What do the lines from the top of the data through the line with "N5_BEOL_M5_PRE_CLEAN_55 (time 15 s)." say? Quote them exactly and include both ends.

[Start of section]

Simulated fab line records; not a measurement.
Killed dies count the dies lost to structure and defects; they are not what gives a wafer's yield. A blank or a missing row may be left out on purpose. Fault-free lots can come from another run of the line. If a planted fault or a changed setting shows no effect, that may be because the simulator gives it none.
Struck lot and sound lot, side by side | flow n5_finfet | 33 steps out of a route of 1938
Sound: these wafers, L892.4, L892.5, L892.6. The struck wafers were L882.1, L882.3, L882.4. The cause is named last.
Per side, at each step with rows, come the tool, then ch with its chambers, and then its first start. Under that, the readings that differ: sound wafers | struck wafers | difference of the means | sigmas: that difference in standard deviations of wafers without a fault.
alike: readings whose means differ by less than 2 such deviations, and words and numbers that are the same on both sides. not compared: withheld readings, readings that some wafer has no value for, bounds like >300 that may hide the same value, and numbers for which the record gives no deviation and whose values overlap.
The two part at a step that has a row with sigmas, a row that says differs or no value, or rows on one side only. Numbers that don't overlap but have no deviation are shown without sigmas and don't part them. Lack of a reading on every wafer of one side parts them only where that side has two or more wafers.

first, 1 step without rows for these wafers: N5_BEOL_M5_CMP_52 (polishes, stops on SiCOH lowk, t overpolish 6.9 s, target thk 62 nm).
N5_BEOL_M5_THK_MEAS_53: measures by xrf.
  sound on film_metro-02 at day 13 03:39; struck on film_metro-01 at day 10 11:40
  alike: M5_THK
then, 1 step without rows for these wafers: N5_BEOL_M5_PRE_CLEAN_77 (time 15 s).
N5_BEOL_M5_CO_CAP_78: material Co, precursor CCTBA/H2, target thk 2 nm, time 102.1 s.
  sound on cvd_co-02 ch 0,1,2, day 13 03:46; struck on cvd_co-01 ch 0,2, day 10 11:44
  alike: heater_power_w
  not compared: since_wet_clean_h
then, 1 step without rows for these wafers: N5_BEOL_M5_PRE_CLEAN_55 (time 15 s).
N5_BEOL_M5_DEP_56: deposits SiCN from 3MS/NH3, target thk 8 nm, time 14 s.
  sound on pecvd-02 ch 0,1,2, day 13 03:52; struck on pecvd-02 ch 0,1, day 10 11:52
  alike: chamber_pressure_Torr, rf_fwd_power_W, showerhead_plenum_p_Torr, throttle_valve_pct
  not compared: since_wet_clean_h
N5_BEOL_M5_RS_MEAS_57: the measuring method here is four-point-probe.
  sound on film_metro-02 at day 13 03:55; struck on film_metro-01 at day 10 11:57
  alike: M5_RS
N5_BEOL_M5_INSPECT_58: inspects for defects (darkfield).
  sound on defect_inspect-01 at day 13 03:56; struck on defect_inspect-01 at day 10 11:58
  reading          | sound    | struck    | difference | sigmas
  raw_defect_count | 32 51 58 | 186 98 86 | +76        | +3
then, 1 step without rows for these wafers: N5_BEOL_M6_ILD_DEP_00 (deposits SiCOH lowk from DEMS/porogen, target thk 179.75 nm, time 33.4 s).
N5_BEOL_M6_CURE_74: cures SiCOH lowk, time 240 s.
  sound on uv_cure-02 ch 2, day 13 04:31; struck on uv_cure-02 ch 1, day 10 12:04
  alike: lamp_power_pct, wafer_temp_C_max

[End of section]

● Task response
Simulated fab line records; not a measurement.
Killed dies count the dies lost to structure and defects; they are not what gives a wafer's yield. A blank or a missing row may be left out on purpose. Fault-free lots can come from another run of the line. If a planted fault or a changed setting shows no effect, that may be because the simulator gives it none.
Struck lot and sound lot, side by side | flow n5_finfet | 33 steps out of a route of 1938
Sound: these wafers, L892.4, L892.5, L892.6. The struck wafers were L882.1, L882.3, L882.4. The cause is named last.
Per side, at each step with rows, come the tool, then ch with its chambers, and then its first start. Under that, the readings that differ: sound wafers | struck wafers | difference of the means | sigmas: that difference in standard deviations of wafers without a fault.
alike: readings whose means differ by less than 2 such deviations, and words and numbers that are the same on both sides. not compared: withheld readings, readings that some wafer has no value for, bounds like >300 that may hide the same value, and numbers for which the record gives no deviation and whose values overlap.
The two part at a step that has a row with sigmas, a row that says differs or no value, or rows on one side only. Numbers that don't overlap but have no deviation are shown without sigmas and don't part them. Lack of a reading on every wafer of one side parts them only where that side has two or more wafers.

first, 1 step without rows for these wafers: N5_BEOL_M5_CMP_52 (polishes, stops on SiCOH lowk, t overpolish 6.9 s, target thk 62 nm).
N5_BEOL_M5_THK_MEAS_53: measures by xrf.
  sound on film_metro-02 at day 13 03:39; struck on film_metro-01 at day 10 11:40
  alike: M5_THK
then, 1 step without rows for these wafers: N5_BEOL_M5_PRE_CLEAN_77 (time 15 s).
N5_BEOL_M5_CO_CAP_78: material Co, precursor CCTBA/H2, target thk 2 nm, time 102.1 s.
  sound on cvd_co-02 ch 0,1,2, day 13 03:46; struck on cvd_co-01 ch 0,2, day 10 11:44
  alike: heater_power_w
  not compared: since_wet_clean_h
then, 1 step without rows for these wafers: N5_BEOL_M5_PRE_CLEAN_55 (time 15 s).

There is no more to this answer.